ASSIGNED TASK: Word for word, copy all of the entries.

[Opening EXTRACTED INFORMATION section]

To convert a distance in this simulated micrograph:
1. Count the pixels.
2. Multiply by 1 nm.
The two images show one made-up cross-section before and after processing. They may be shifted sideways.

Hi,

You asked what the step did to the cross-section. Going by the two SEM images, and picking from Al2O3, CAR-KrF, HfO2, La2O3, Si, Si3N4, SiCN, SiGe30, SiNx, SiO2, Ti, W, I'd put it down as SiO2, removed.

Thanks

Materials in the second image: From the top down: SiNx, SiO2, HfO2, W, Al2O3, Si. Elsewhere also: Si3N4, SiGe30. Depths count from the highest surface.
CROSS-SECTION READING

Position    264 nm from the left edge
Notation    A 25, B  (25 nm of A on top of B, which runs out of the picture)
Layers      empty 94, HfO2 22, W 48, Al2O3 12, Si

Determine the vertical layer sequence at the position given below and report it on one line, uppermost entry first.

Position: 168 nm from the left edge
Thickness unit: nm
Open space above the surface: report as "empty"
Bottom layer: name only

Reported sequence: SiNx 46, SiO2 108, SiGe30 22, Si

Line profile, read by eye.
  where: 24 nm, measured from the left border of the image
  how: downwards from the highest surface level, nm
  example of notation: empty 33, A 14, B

[Closing EXTRACTED INFORMATION section]

YOUR RESPONSE:
To convert a distance in this simulated micrograph:
1. Count the pixels.
2. Multiply by 1 nm.
The two images show one made-up cross-section before and after processing. They may be shifted sideways.

Hi,

You asked what the step did to the cross-section. Going by the two SEM images, and picking from Al2O3, CAR-KrF, HfO2, La2O3, Si, Si3N4, SiCN, SiGe30, SiNx, SiO2, Ti, W, I'd put it down as SiO2, removed.

Thanks

Materials in the second image: From the top down: SiNx, SiO2, HfO2, W, Al2O3, Si. Elsewhere also: Si3N4, SiGe30. Depths count from the highest surface.
CROSS-SECTION READING

Position    264 nm from the left edge
Notation    A 25, B  (25 nm of A on top of B, which runs out of the picture)
Layers      empty 94, HfO2 22, W 48, Al2O3 12, Si

Determine the vertical layer sequence at the position given below and report it on one line, uppermost entry first.

Position: 168 nm from the left edge
Thickness unit: nm
Open space above the surface: report as "empty"
Bottom layer: name only

Reported sequence: SiNx 46, SiO2 108, SiGe30 22, Si

Line profile, read by eye.
  where: 24 nm, measured from the left border of the image
  how: downwards from the highest surface level, nm
  example of notation: empty 33, A 14, B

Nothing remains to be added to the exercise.